→ **WORK INSTRUCTION**
The records below are to be duplicated character for character.

───── EXERCISE DATA ─────

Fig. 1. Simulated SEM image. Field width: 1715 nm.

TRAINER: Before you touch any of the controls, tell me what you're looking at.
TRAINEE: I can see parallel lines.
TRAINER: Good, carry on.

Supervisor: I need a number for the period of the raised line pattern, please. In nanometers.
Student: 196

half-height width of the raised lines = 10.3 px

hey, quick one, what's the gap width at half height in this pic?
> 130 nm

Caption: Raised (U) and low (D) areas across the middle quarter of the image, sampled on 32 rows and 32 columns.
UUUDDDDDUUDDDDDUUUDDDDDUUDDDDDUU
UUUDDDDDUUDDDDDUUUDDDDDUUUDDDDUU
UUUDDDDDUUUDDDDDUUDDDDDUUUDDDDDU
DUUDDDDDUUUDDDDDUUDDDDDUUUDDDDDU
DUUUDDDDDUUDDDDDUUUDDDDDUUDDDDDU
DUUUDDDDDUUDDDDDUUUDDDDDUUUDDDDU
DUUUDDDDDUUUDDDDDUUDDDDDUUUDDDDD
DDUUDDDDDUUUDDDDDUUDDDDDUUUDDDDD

─────

→ **REPLY**
Fig. 1. Simulated SEM image. Field width: 1715 nm.

TRAINER: Before you touch any of the controls, tell me what you're looking at.
TRAINEE: I can see parallel lines.
TRAINER: Good, carry on.

Supervisor: I need a number for the period of the raised line pattern, please. In nanometers.
Student: 196

half-height width of the raised lines = 10.3 px

hey, quick one, what's the gap width at half height in this pic?
> 130 nm

Caption: Raised (U) and low (D) areas across the middle quarter of the image, sampled on 32 rows and 32 columns.
UUUDDDDDUUDDDDDUUUDDDDDUUDDDDDUU
UUUDDDDDUUDDDDDUUUDDDDDUUUDDDDUU
UUUDDDDDUUUDDDDDUUDDDDDUUUDDDDDU
DUUDDDDDUUUDDDDDUUDDDDDUUUDDDDDU
DUUUDDDDDUUDDDDDUUUDDDDDUUDDDDDU
DUUUDDDDDUUDDDDDUUUDDDDDUUUDDDDU
DUUUDDDDDUUUDDDDDUUDDDDDUUUDDDDD
DDUUDDDDDUUUDDDDDUUDDDDDUUUDDDDD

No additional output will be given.